________________
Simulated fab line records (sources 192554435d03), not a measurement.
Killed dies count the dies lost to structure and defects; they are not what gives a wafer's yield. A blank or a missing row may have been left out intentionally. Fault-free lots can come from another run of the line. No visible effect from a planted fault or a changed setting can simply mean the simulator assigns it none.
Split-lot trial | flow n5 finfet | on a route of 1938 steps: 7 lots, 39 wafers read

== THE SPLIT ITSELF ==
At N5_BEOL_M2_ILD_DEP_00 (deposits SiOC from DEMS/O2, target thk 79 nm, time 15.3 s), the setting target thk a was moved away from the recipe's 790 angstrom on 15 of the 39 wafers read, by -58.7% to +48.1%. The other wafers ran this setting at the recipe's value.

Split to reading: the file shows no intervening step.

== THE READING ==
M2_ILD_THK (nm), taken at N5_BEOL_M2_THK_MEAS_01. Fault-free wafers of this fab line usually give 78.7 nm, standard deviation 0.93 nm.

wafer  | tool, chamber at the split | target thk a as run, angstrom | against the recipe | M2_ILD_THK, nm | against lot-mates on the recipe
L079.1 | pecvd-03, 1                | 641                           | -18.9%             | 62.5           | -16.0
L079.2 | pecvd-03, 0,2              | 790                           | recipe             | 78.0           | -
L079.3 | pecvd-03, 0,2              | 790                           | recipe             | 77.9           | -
________________

* REQUIRED ACTION
Quote the entire listing above exactly.

* WRITTEN RESPONSE
Simulated fab line records (sources 192554435d03), not a measurement.
Killed dies count the dies lost to structure and defects; they are not what gives a wafer's yield. A blank or a missing row may have been left out intentionally. Fault-free lots can come from another run of the line. No visible effect from a planted fault or a changed setting can simply mean the simulator assigns it none.
Split-lot trial | flow n5 finfet | on a route of 1938 steps: 7 lots, 39 wafers read

== THE SPLIT ITSELF ==
At N5_BEOL_M2_ILD_DEP_00 (deposits SiOC from DEMS/O2, target thk 79 nm, time 15.3 s), the setting target thk a was moved away from the recipe's 790 angstrom on 15 of the 39 wafers read, by -58.7% to +48.1%. The other wafers ran this setting at the recipe's value.

Split to reading: the file shows no intervening step.

== THE READING ==
M2_ILD_THK (nm), taken at N5_BEOL_M2_THK_MEAS_01. Fault-free wafers of this fab line usually give 78.7 nm, standard deviation 0.93 nm.

wafer  | tool, chamber at the split | target thk a as run, angstrom | against the recipe | M2_ILD_THK, nm | against lot-mates on the recipe
L079.1 | pecvd-03, 1                | 641                           | -18.9%             | 62.5           | -16.0
L079.2 | pecvd-03, 0,2              | 790                           | recipe             | 78.0           | -
L079.3 | pecvd-03, 0,2              | 790                           | recipe             | 77.9           | -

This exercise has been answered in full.